---*---

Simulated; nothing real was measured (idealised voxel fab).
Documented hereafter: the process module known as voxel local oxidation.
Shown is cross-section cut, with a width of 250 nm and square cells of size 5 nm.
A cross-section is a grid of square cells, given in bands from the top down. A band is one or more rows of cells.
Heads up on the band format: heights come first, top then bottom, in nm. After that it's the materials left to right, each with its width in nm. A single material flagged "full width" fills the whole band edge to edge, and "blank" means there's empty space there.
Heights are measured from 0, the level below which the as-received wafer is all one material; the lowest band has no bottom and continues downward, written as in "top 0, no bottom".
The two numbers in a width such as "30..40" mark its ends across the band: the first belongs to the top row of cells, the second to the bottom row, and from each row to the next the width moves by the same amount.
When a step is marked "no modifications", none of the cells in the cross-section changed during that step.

---*---

→ **Work item**:
Every entry above should be given again exactly as shown.

→ **Exercise response**:
Simulated; nothing real was measured (idealised voxel fab).
Documented hereafter: the process module known as voxel local oxidation.
Shown is cross-section cut, with a width of 250 nm and square cells of size 5 nm.
A cross-section is a grid of square cells, given in bands from the top down. A band is one or more rows of cells.
Heads up on the band format: heights come first, top then bottom, in nm. After that it's the materials left to right, each with its width in nm. A single material flagged "full width" fills the whole band edge to edge, and "blank" means there's empty space there.
Heights are measured from 0, the level below which the as-received wafer is all one material; the lowest band has no bottom and continues downward, written as in "top 0, no bottom".
The two numbers in a width such as "30..40" mark its ends across the band: the first belongs to the top row of cells, the second to the bottom row, and from each row to the next the width moves by the same amount.
When a step is marked "no modifications", none of the cells in the cross-section changed during that step.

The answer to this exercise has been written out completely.